Records provided:
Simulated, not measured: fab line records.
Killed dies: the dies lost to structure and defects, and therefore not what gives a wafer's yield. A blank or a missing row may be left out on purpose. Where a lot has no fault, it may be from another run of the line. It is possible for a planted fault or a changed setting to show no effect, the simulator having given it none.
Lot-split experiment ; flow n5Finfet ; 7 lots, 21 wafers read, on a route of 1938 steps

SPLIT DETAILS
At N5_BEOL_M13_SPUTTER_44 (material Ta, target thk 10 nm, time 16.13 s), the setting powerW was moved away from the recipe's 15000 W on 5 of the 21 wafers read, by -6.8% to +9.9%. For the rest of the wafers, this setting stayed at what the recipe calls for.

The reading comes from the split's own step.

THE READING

Activity: Restate the material exactly as given.

Your response:
Simulated, not measured: fab line records.
Killed dies: the dies lost to structure and defects, and therefore not what gives a wafer's yield. A blank or a missing row may be left out on purpose. Where a lot has no fault, it may be from another run of the line. It is possible for a planted fault or a changed setting to show no effect, the simulator having given it none.
Lot-split experiment ; flow n5Finfet ; 7 lots, 21 wafers read, on a route of 1938 steps

SPLIT DETAILS
At N5_BEOL_M13_SPUTTER_44 (material Ta, target thk 10 nm, time 16.13 s), the setting powerW was moved away from the recipe's 15000 W on 5 of the 21 wafers read, by -6.8% to +9.9%. For the rest of the wafers, this setting stayed at what the recipe calls for.

The reading comes from the split's own step.

THE READING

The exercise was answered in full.